__TASK ITEM__
Please give the data again in full, exactly as provided.

= Beginning of Section =
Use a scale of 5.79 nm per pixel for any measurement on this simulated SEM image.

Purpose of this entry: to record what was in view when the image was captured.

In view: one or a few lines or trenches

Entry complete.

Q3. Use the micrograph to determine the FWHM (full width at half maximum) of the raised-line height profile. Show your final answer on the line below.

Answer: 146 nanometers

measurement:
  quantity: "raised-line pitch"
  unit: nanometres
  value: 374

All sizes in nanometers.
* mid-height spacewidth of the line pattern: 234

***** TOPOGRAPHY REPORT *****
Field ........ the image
= End of Section =

__RESULT__
Use a scale of 5.79 nm per pixel for any measurement on this simulated SEM image.

Purpose of this entry: to record what was in view when the image was captured.

In view: one or a few lines or trenches

Entry complete.

Q3. Use the micrograph to determine the FWHM (full width at half maximum) of the raised-line height profile. Show your final answer on the line below.

Answer: 146 nanometers

measurement:
  quantity: "raised-line pitch"
  unit: nanometres
  value: 374

All sizes in nanometers.
* mid-height spacewidth of the line pattern: 234

***** TOPOGRAPHY REPORT *****
Field ........ the image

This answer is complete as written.